►
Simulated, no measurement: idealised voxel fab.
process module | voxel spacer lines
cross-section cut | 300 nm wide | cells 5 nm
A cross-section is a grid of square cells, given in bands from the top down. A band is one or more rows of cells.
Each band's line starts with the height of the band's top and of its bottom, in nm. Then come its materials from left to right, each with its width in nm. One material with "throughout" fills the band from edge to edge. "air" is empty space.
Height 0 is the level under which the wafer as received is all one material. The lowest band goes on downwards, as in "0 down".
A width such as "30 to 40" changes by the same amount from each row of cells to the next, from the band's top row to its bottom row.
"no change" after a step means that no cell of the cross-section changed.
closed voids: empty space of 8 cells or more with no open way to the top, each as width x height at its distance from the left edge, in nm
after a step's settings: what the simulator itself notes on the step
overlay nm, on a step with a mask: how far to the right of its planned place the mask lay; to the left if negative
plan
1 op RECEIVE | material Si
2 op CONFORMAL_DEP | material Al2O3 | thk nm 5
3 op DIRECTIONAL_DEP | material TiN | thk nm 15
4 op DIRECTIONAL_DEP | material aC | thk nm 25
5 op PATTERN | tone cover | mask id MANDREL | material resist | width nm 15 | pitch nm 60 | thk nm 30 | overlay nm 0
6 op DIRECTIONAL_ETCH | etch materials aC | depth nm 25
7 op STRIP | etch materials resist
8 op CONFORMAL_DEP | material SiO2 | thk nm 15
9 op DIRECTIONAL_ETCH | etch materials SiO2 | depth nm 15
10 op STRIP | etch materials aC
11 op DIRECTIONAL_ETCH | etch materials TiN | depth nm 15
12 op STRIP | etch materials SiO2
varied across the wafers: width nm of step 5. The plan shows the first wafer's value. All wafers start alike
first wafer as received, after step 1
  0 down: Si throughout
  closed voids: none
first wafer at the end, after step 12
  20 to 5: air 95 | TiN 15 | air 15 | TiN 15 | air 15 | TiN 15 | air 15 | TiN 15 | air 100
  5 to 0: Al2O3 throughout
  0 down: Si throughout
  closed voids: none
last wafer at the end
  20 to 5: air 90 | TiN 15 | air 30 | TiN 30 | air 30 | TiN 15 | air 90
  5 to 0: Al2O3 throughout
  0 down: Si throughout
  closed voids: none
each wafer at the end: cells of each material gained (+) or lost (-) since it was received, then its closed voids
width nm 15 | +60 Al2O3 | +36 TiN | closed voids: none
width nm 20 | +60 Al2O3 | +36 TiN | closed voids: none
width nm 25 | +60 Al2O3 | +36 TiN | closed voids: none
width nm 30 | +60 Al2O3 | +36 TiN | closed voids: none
◄

Assigned task:
Transcribe exactly, and only, the lines from the opening line of the records through the line containing "Each band's line".

Response:
Simulated, no measurement: idealised voxel fab.
process module | voxel spacer lines
cross-section cut | 300 nm wide | cells 5 nm
A cross-section is a grid of square cells, given in bands from the top down. A band is one or more rows of cells.
Each band's line starts with the height of the band's top and of its bottom, in nm. Then come its materials from left to right, each with its width in nm. One material with "throughout" fills the band from edge to edge. "air" is empty space.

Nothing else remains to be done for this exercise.